EXTRACTED MATERIAL:
···

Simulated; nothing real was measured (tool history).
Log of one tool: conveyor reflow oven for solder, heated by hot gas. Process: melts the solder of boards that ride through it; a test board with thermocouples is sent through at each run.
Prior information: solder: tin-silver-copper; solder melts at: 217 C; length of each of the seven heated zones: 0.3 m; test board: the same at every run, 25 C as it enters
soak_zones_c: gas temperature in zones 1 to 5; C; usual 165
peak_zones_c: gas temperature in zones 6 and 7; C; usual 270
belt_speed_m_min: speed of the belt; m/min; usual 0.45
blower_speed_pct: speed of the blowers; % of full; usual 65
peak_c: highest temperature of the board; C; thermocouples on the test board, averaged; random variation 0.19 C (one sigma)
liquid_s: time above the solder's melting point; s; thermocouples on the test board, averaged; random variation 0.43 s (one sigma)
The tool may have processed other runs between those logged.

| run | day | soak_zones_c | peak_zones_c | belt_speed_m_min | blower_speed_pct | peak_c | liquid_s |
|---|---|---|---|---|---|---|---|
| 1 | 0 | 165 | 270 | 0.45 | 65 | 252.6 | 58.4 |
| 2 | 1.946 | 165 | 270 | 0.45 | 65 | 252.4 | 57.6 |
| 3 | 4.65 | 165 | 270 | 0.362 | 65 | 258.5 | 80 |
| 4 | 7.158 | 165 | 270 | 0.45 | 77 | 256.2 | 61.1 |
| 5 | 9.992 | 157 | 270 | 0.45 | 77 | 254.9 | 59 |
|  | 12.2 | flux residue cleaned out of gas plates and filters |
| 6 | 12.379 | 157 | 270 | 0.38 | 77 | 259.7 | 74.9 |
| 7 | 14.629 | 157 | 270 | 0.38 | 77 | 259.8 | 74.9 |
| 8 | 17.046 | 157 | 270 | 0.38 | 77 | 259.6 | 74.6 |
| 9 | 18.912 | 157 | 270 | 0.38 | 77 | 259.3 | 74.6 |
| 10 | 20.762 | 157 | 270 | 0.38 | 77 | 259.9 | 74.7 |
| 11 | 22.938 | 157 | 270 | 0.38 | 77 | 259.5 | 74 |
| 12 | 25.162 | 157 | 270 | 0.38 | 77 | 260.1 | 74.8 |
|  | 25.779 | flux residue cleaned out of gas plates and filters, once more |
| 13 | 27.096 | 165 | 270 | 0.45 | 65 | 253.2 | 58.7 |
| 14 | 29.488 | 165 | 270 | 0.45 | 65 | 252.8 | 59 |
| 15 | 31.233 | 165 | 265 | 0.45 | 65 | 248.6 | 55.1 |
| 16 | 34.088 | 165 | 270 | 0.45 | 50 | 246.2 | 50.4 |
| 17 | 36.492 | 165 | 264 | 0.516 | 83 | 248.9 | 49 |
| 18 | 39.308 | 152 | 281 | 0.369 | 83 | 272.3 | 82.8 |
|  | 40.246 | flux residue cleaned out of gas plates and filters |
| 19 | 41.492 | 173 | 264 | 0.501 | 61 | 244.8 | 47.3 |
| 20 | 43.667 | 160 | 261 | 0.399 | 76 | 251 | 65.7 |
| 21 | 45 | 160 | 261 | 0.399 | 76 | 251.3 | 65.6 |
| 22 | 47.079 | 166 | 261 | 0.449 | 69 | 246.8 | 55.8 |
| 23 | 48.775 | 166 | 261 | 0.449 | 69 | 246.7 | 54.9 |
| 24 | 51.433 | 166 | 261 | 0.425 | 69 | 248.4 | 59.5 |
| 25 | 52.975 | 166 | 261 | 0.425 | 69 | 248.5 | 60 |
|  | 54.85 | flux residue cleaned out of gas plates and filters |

···

REQUIREMENT: Please print the lines from the start of the records up to and including the line with "260.1 | 74.8 |", copying each one exactly and leaving out the rest.

ANSWER AREA:
Simulated; nothing real was measured (tool history).
Log of one tool: conveyor reflow oven for solder, heated by hot gas. Process: melts the solder of boards that ride through it; a test board with thermocouples is sent through at each run.
Prior information: solder: tin-silver-copper; solder melts at: 217 C; length of each of the seven heated zones: 0.3 m; test board: the same at every run, 25 C as it enters
soak_zones_c: gas temperature in zones 1 to 5; C; usual 165
peak_zones_c: gas temperature in zones 6 and 7; C; usual 270
belt_speed_m_min: speed of the belt; m/min; usual 0.45
blower_speed_pct: speed of the blowers; % of full; usual 65
peak_c: highest temperature of the board; C; thermocouples on the test board, averaged; random variation 0.19 C (one sigma)
liquid_s: time above the solder's melting point; s; thermocouples on the test board, averaged; random variation 0.43 s (one sigma)
The tool may have processed other runs between those logged.

| run | day | soak_zones_c | peak_zones_c | belt_speed_m_min | blower_speed_pct | peak_c | liquid_s |
|---|---|---|---|---|---|---|---|
| 1 | 0 | 165 | 270 | 0.45 | 65 | 252.6 | 58.4 |
| 2 | 1.946 | 165 | 270 | 0.45 | 65 | 252.4 | 57.6 |
| 3 | 4.65 | 165 | 270 | 0.362 | 65 | 258.5 | 80 |
| 4 | 7.158 | 165 | 270 | 0.45 | 77 | 256.2 | 61.1 |
| 5 | 9.992 | 157 | 270 | 0.45 | 77 | 254.9 | 59 |
|  | 12.2 | flux residue cleaned out of gas plates and filters |
| 6 | 12.379 | 157 | 270 | 0.38 | 77 | 259.7 | 74.9 |
| 7 | 14.629 | 157 | 270 | 0.38 | 77 | 259.8 | 74.9 |
| 8 | 17.046 | 157 | 270 | 0.38 | 77 | 259.6 | 74.6 |
| 9 | 18.912 | 157 | 270 | 0.38 | 77 | 259.3 | 74.6 |
| 10 | 20.762 | 157 | 270 | 0.38 | 77 | 259.9 | 74.7 |
| 11 | 22.938 | 157 | 270 | 0.38 | 77 | 259.5 | 74 |
| 12 | 25.162 | 157 | 270 | 0.38 | 77 | 260.1 | 74.8 |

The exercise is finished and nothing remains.